DATA UNDER STUDY:
· · · · ·
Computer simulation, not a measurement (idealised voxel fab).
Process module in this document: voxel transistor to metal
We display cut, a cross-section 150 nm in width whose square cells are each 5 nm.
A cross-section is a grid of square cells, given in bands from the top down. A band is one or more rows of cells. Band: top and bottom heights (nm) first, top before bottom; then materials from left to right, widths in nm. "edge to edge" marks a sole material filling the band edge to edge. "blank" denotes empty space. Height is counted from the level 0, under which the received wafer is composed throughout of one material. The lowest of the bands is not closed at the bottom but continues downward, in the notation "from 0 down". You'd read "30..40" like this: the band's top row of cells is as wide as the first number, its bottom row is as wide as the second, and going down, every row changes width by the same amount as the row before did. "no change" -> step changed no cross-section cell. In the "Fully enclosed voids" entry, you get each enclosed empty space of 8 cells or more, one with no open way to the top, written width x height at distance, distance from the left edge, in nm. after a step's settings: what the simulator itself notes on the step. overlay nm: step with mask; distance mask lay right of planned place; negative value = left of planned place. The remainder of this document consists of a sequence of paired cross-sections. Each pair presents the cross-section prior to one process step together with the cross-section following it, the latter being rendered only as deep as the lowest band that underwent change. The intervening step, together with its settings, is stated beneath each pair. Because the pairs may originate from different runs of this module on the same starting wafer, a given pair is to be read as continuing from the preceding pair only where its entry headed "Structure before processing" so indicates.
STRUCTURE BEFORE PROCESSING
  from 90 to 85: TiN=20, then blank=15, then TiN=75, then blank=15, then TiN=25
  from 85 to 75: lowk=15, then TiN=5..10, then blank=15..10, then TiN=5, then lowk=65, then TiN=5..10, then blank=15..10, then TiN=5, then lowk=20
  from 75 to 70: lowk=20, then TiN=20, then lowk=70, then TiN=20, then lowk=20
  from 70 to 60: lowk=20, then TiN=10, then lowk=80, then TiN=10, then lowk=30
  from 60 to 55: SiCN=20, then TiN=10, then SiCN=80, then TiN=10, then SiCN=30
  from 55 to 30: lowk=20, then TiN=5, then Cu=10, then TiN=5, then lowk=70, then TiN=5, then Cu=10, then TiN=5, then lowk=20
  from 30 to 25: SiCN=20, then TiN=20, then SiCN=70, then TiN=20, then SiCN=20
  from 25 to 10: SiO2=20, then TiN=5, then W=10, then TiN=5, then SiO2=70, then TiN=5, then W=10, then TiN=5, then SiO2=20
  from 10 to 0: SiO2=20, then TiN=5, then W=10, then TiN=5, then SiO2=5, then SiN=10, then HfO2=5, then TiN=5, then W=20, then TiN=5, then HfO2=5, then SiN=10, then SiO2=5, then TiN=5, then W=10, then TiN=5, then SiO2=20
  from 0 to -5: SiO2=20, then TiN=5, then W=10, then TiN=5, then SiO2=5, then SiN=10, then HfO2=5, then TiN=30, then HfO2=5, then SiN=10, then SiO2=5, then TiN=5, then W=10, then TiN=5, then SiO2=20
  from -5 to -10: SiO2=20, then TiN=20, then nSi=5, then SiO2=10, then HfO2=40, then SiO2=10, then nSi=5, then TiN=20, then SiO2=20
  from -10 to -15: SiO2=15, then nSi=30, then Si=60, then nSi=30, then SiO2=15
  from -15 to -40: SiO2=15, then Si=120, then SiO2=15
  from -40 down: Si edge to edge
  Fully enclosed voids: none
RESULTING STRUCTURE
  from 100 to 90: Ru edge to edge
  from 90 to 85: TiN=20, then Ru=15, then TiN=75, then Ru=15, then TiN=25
· · · · ·

REQUIREMENT: Start with the line above that contains "from 85 to 75: lowk=15, then" and stop after the line that contains "from 25 to 10: SiO2=20, then". Output those lines exactly, and only those.

TASK SOLUTION:
  from 85 to 75: lowk=15, then TiN=5..10, then blank=15..10, then TiN=5, then lowk=65, then TiN=5..10, then blank=15..10, then TiN=5, then lowk=20
  from 75 to 70: lowk=20, then TiN=20, then lowk=70, then TiN=20, then lowk=20
  from 70 to 60: lowk=20, then TiN=10, then lowk=80, then TiN=10, then lowk=30
  from 60 to 55: SiCN=20, then TiN=10, then SiCN=80, then TiN=10, then SiCN=30
  from 55 to 30: lowk=20, then TiN=5, then Cu=10, then TiN=5, then lowk=70, then TiN=5, then Cu=10, then TiN=5, then lowk=20
  from 30 to 25: SiCN=20, then TiN=20, then SiCN=70, then TiN=20, then SiCN=20
  from 25 to 10: SiO2=20, then TiN=5, then W=10, then TiN=5, then SiO2=70, then TiN=5, then W=10, then TiN=5, then SiO2=20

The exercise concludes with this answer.